START Data shown

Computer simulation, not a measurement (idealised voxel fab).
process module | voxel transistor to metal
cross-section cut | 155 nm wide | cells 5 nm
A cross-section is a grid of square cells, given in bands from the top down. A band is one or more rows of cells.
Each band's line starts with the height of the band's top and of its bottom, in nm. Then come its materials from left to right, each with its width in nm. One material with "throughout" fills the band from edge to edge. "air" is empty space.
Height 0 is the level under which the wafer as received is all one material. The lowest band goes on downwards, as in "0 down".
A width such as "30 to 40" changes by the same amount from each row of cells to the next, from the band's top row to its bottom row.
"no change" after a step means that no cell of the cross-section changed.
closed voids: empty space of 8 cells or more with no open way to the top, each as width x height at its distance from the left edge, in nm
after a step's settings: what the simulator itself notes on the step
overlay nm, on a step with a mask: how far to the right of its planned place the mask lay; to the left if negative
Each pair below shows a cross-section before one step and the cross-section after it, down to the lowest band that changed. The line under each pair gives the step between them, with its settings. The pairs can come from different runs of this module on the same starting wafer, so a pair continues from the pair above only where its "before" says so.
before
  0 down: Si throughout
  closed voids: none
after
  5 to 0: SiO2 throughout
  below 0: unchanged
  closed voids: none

END Data shown

### Task item
An exact transcription of the lines from the start of the listing through the line bearing "below 0: unchanged" is the whole answer.

### Response
Computer simulation, not a measurement (idealised voxel fab).
process module | voxel transistor to metal
cross-section cut | 155 nm wide | cells 5 nm
A cross-section is a grid of square cells, given in bands from the top down. A band is one or more rows of cells.
Each band's line starts with the height of the band's top and of its bottom, in nm. Then come its materials from left to right, each with its width in nm. One material with "throughout" fills the band from edge to edge. "air" is empty space.
Height 0 is the level under which the wafer as received is all one material. The lowest band goes on downwards, as in "0 down".
A width such as "30 to 40" changes by the same amount from each row of cells to the next, from the band's top row to its bottom row.
"no change" after a step means that no cell of the cross-section changed.
closed voids: empty space of 8 cells or more with no open way to the top, each as width x height at its distance from the left edge, in nm
after a step's settings: what the simulator itself notes on the step
overlay nm, on a step with a mask: how far to the right of its planned place the mask lay; to the left if negative
Each pair below shows a cross-section before one step and the cross-section after it, down to the lowest band that changed. The line under each pair gives the step between them, with its settings. The pairs can come from different runs of this module on the same starting wafer, so a pair continues from the pair above only where its "before" says so.
before
  0 down: Si throughout
  closed voids: none
after
  5 to 0: SiO2 throughout
  below 0: unchanged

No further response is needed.